### Data extract
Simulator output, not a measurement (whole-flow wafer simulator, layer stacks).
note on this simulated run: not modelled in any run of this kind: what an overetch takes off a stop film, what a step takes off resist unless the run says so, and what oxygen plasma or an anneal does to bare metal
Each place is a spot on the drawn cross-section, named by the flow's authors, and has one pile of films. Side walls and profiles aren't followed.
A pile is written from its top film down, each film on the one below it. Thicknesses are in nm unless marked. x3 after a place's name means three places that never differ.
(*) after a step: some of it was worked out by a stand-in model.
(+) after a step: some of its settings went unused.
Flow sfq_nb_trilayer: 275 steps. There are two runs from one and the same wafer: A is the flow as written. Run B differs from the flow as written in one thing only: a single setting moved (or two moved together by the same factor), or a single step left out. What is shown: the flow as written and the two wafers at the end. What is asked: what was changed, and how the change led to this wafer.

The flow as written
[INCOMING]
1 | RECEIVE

### Required action
Give back every line of the data exactly.

### Your response
Simulator output, not a measurement (whole-flow wafer simulator, layer stacks).
note on this simulated run: not modelled in any run of this kind: what an overetch takes off a stop film, what a step takes off resist unless the run says so, and what oxygen plasma or an anneal does to bare metal
Each place is a spot on the drawn cross-section, named by the flow's authors, and has one pile of films. Side walls and profiles aren't followed.
A pile is written from its top film down, each film on the one below it. Thicknesses are in nm unless marked. x3 after a place's name means three places that never differ.
(*) after a step: some of it was worked out by a stand-in model.
(+) after a step: some of its settings went unused.
Flow sfq_nb_trilayer: 275 steps. There are two runs from one and the same wafer: A is the flow as written. Run B differs from the flow as written in one thing only: a single setting moved (or two moved together by the same factor), or a single step left out. What is shown: the flow as written and the two wafers at the end. What is asked: what was changed, and how the change led to this wafer.

The flow as written
[INCOMING]
1 | RECEIVE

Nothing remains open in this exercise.